(Beginning of Data for analysis)

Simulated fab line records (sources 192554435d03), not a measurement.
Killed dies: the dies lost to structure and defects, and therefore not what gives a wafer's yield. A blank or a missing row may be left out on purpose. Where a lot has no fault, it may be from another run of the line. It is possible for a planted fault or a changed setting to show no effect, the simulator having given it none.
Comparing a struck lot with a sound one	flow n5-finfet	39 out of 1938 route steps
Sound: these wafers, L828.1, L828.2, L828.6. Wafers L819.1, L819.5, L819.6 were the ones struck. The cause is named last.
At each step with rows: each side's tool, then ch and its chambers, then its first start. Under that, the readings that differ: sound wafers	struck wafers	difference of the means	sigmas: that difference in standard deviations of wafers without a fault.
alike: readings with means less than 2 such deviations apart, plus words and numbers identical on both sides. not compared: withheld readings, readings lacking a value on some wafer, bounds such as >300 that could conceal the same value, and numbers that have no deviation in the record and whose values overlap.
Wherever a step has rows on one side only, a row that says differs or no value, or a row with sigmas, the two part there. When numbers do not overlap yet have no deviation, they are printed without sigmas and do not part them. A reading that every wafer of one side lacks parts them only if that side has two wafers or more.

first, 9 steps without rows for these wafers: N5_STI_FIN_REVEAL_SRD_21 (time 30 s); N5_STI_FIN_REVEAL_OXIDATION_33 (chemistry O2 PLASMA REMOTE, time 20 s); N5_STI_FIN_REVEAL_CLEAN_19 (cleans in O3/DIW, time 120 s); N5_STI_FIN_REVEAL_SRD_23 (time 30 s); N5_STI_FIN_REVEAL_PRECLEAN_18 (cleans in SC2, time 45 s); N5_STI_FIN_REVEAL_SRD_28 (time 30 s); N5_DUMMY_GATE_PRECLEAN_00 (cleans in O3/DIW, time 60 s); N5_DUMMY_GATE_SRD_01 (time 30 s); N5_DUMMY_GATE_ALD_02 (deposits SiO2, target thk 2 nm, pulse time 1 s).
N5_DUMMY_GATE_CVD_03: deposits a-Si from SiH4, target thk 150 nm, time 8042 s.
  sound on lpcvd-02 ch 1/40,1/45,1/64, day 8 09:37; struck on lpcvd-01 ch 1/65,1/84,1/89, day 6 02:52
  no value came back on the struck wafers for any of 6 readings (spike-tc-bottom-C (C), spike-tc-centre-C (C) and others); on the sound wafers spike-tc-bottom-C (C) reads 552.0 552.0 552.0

(End of Data for analysis)

*Exercise*. Please give again only the lines from the start of the material through the line holding "Killed dies: the", exactly as they are written.

*Exercise output*.
Simulated fab line records (sources 192554435d03), not a measurement.
Killed dies: the dies lost to structure and defects, and therefore not what gives a wafer's yield. A blank or a missing row may be left out on purpose. Where a lot has no fault, it may be from another run of the line. It is possible for a planted fault or a changed setting to show no effect, the simulator having given it none.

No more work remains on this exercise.